Dataset extract:
= Beginning of Section =

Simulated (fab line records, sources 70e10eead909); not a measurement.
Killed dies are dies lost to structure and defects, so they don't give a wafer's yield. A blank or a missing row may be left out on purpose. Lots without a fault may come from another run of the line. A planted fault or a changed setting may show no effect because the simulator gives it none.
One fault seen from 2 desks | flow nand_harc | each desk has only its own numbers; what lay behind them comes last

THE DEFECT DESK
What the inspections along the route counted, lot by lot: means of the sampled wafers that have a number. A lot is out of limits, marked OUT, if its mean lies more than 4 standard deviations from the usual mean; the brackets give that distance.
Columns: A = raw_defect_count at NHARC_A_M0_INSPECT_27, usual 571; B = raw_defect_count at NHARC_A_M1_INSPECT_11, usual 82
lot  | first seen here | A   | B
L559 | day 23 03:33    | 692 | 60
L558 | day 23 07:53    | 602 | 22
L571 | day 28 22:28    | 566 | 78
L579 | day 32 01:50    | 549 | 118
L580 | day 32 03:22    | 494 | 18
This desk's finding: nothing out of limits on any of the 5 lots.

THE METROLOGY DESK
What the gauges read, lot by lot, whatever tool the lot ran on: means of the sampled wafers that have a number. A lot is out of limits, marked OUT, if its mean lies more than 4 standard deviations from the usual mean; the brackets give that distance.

= End of Section =

Work instruction:
Exactly reproduce every line found in the records.

Task solution:
Simulated (fab line records, sources 70e10eead909); not a measurement.
Killed dies are dies lost to structure and defects, so they don't give a wafer's yield. A blank or a missing row may be left out on purpose. Lots without a fault may come from another run of the line. A planted fault or a changed setting may show no effect because the simulator gives it none.
One fault seen from 2 desks | flow nand_harc | each desk has only its own numbers; what lay behind them comes last

THE DEFECT DESK
What the inspections along the route counted, lot by lot: means of the sampled wafers that have a number. A lot is out of limits, marked OUT, if its mean lies more than 4 standard deviations from the usual mean; the brackets give that distance.
Columns: A = raw_defect_count at NHARC_A_M0_INSPECT_27, usual 571; B = raw_defect_count at NHARC_A_M1_INSPECT_11, usual 82
lot  | first seen here | A   | B
L559 | day 23 03:33    | 692 | 60
L558 | day 23 07:53    | 602 | 22
L571 | day 28 22:28    | 566 | 78
L579 | day 32 01:50    | 549 | 118
L580 | day 32 03:22    | 494 | 18
This desk's finding: nothing out of limits on any of the 5 lots.

THE METROLOGY DESK
What the gauges read, lot by lot, whatever tool the lot ran on: means of the sampled wafers that have a number. A lot is out of limits, marked OUT, if its mean lies more than 4 standard deviations from the usual mean; the brackets give that distance.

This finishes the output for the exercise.